_Work task:_ Below are the records; restate word for word the lines from the first through the one containing "C2: imprints on the stamp's release coat", and only those.

-- Opening Marker --

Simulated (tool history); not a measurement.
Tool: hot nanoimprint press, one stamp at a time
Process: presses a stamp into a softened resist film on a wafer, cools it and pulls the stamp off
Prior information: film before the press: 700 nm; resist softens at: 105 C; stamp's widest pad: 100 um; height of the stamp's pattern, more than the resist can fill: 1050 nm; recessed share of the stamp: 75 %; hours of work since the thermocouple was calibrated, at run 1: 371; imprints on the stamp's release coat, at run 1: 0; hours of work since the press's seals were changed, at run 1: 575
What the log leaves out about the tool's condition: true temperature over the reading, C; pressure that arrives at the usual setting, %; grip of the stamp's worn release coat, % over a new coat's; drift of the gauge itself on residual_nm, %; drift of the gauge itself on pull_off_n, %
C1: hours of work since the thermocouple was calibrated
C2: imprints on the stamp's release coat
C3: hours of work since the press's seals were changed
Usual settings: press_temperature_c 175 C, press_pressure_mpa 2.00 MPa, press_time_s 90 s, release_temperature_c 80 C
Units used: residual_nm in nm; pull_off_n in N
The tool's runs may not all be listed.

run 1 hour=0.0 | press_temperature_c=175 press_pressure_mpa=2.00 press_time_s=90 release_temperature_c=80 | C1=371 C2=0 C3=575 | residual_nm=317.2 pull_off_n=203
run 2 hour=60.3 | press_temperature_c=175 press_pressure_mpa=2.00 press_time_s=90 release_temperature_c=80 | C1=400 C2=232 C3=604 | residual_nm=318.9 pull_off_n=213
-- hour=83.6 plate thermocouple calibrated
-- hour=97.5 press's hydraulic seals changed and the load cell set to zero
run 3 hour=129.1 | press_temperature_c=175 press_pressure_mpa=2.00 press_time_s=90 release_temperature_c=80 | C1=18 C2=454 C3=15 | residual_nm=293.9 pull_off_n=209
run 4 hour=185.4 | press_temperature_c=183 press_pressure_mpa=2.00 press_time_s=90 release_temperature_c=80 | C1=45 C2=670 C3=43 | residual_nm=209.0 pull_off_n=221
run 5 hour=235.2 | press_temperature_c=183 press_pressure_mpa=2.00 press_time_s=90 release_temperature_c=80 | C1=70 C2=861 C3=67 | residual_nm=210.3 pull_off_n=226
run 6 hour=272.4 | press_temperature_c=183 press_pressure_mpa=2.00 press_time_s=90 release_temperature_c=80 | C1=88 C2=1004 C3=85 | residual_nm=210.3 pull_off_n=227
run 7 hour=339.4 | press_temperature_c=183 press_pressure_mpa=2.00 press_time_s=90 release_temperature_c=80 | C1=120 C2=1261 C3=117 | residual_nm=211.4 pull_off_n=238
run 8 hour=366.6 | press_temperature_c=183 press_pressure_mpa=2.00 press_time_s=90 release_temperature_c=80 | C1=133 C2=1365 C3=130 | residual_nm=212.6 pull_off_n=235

-- Closing Marker --

_Task solution:_
Simulated (tool history); not a measurement.
Tool: hot nanoimprint press, one stamp at a time
Process: presses a stamp into a softened resist film on a wafer, cools it and pulls the stamp off
Prior information: film before the press: 700 nm; resist softens at: 105 C; stamp's widest pad: 100 um; height of the stamp's pattern, more than the resist can fill: 1050 nm; recessed share of the stamp: 75 %; hours of work since the thermocouple was calibrated, at run 1: 371; imprints on the stamp's release coat, at run 1: 0; hours of work since the press's seals were changed, at run 1: 575
What the log leaves out about the tool's condition: true temperature over the reading, C; pressure that arrives at the usual setting, %; grip of the stamp's worn release coat, % over a new coat's; drift of the gauge itself on residual_nm, %; drift of the gauge itself on pull_off_n, %
C1: hours of work since the thermocouple was calibrated
C2: imprints on the stamp's release coat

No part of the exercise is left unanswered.